◆ DATA UNDER STUDY:
***
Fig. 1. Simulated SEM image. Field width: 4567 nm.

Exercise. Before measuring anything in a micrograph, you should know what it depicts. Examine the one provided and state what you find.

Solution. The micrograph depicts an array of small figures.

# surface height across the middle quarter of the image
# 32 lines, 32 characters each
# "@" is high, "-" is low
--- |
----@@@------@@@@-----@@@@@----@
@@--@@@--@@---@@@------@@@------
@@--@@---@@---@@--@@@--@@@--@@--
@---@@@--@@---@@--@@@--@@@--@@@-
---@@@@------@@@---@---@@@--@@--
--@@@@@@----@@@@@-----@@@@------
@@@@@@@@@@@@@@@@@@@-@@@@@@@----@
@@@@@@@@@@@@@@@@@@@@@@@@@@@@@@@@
***

◆ ASSIGNED TASK:
Make sure every record is repeated exactly.

◆ ANSWER AREA:
Fig. 1. Simulated SEM image. Field width: 4567 nm.

Exercise. Before measuring anything in a micrograph, you should know what it depicts. Examine the one provided and state what you find.

Solution. The micrograph depicts an array of small figures.

# surface height across the middle quarter of the image
# 32 lines, 32 characters each
# "@" is high, "-" is low
--- |
----@@@------@@@@-----@@@@@----@
@@--@@@--@@---@@@------@@@------
@@--@@---@@---@@--@@@--@@@--@@--
@---@@@--@@---@@--@@@--@@@--@@@-
---@@@@------@@@---@---@@@--@@--
--@@@@@@----@@@@@-----@@@@------
@@@@@@@@@@@@@@@@@@@-@@@@@@@----@
@@@@@@@@@@@@@@@@@@@@@@@@@@@@@@@@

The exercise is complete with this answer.